%%

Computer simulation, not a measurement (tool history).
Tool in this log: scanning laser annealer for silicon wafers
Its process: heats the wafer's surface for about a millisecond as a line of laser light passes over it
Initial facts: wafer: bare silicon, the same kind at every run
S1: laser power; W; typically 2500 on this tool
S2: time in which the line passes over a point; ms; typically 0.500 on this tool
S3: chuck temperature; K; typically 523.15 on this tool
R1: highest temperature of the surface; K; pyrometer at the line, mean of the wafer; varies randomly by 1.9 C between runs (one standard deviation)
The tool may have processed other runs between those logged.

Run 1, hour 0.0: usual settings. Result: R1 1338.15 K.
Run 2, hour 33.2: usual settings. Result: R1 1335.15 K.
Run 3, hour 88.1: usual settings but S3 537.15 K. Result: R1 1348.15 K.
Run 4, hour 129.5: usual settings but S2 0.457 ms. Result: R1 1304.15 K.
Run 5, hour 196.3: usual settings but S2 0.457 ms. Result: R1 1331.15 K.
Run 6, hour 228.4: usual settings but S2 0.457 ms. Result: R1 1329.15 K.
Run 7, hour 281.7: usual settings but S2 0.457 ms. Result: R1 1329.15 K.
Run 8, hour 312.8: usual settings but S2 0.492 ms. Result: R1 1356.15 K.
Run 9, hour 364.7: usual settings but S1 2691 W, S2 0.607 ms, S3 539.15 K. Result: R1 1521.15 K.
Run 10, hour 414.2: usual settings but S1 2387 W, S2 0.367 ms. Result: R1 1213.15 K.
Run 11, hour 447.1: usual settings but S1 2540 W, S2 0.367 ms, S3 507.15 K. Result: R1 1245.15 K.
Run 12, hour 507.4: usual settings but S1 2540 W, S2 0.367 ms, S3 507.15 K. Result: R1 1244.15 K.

%%

Work request - Retype exactly the lines from the start of the entries through the one with "Run 2, hour"; include both ends.

Answer section -
Computer simulation, not a measurement (tool history).
Tool in this log: scanning laser annealer for silicon wafers
Its process: heats the wafer's surface for about a millisecond as a line of laser light passes over it
Initial facts: wafer: bare silicon, the same kind at every run
S1: laser power; W; typically 2500 on this tool
S2: time in which the line passes over a point; ms; typically 0.500 on this tool
S3: chuck temperature; K; typically 523.15 on this tool
R1: highest temperature of the surface; K; pyrometer at the line, mean of the wafer; varies randomly by 1.9 C between runs (one standard deviation)
The tool may have processed other runs between those logged.

Run 1, hour 0.0: usual settings. Result: R1 1338.15 K.
Run 2, hour 33.2: usual settings. Result: R1 1335.15 K.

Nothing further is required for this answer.